§ Provided data
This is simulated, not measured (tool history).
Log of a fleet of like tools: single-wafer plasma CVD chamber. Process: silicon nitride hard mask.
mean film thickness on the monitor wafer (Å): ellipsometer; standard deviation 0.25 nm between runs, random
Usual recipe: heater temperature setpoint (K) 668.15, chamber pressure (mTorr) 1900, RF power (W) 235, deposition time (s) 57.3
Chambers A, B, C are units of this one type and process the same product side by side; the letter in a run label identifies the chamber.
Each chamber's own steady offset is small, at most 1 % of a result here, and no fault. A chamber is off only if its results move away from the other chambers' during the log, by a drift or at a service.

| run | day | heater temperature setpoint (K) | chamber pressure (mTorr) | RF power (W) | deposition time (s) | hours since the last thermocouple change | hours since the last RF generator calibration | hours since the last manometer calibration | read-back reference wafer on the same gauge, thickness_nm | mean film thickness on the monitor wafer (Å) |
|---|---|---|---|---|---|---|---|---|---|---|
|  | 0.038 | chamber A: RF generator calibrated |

§ Work instruction
An exact written copy of every entry is the required answer.

§ Exercise result
This is simulated, not measured (tool history).
Log of a fleet of like tools: single-wafer plasma CVD chamber. Process: silicon nitride hard mask.
mean film thickness on the monitor wafer (Å): ellipsometer; standard deviation 0.25 nm between runs, random
Usual recipe: heater temperature setpoint (K) 668.15, chamber pressure (mTorr) 1900, RF power (W) 235, deposition time (s) 57.3
Chambers A, B, C are units of this one type and process the same product side by side; the letter in a run label identifies the chamber.
Each chamber's own steady offset is small, at most 1 % of a result here, and no fault. A chamber is off only if its results move away from the other chambers' during the log, by a drift or at a service.

| run | day | heater temperature setpoint (K) | chamber pressure (mTorr) | RF power (W) | deposition time (s) | hours since the last thermocouple change | hours since the last RF generator calibration | hours since the last manometer calibration | read-back reference wafer on the same gauge, thickness_nm | mean film thickness on the monitor wafer (Å) |
|---|---|---|---|---|---|---|---|---|---|---|
|  | 0.038 | chamber A: RF generator calibrated |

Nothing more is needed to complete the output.